Dataset records ::
◆ ◆ ◆

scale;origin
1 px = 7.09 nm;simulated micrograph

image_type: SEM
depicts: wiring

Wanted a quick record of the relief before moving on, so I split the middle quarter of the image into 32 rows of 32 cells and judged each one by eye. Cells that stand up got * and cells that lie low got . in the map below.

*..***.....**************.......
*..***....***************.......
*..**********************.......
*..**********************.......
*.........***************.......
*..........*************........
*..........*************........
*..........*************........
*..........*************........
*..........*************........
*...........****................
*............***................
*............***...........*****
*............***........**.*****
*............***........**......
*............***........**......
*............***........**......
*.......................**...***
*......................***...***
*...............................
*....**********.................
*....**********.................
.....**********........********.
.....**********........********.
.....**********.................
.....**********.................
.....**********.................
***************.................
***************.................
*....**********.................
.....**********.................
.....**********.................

◆ ◆ ◆

Work task :: In this exercise, copy only the lines from the opening line of the material through the line where "depicts: wiring" appears.

Task response ::
scale;origin
1 px = 7.09 nm;simulated micrograph

image_type: SEM
depicts: wiring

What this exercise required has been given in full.